## Extracted information:
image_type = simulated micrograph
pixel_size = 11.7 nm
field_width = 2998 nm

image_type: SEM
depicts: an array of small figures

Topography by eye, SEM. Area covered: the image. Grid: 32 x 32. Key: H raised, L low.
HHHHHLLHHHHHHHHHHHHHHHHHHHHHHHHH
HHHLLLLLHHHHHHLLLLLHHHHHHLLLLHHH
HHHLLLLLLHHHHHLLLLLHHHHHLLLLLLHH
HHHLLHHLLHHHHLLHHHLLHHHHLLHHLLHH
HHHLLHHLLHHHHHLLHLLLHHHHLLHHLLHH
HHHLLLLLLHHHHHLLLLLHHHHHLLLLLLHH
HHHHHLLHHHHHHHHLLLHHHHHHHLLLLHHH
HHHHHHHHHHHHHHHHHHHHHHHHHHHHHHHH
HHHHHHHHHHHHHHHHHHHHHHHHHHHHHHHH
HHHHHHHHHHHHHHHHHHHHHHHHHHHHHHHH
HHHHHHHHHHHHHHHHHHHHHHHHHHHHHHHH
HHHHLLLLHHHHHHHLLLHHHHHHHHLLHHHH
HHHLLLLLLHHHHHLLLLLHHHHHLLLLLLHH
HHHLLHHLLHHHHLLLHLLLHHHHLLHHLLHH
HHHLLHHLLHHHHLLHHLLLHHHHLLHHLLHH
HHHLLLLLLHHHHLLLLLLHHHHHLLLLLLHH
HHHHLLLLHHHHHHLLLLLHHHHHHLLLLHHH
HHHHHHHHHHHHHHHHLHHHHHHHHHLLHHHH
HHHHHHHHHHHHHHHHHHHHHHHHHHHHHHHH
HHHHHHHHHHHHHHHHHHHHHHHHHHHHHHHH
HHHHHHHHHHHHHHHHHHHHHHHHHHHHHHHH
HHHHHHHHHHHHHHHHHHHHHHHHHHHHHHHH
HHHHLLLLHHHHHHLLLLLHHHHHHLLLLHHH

## Work order:
Give back, unchanged, the run of lines in the listing above that begins at the line containing "image_type: SEM" and ends at the line containing "HHHLLHHLLHHHHLLHHLLLHHHHLLHHLLHH", both included.

## Task answer:
image_type: SEM
depicts: an array of small figures

Topography by eye, SEM. Area covered: the image. Grid: 32 x 32. Key: H raised, L low.
HHHHHLLHHHHHHHHHHHHHHHHHHHHHHHHH
HHHLLLLLHHHHHHLLLLLHHHHHHLLLLHHH
HHHLLLLLLHHHHHLLLLLHHHHHLLLLLLHH
HHHLLHHLLHHHHLLHHHLLHHHHLLHHLLHH
HHHLLHHLLHHHHHLLHLLLHHHHLLHHLLHH
HHHLLLLLLHHHHHLLLLLHHHHHLLLLLLHH
HHHHHLLHHHHHHHHLLLHHHHHHHLLLLHHH
HHHHHHHHHHHHHHHHHHHHHHHHHHHHHHHH
HHHHHHHHHHHHHHHHHHHHHHHHHHHHHHHH
HHHHHHHHHHHHHHHHHHHHHHHHHHHHHHHH
HHHHHHHHHHHHHHHHHHHHHHHHHHHHHHHH
HHHHLLLLHHHHHHHLLLHHHHHHHHLLHHHH
HHHLLLLLLHHHHHLLLLLHHHHHLLLLLLHH
HHHLLHHLLHHHHLLLHLLLHHHHLLHHLLHH
HHHLLHHLLHHHHLLHHLLLHHHHLLHHLLHH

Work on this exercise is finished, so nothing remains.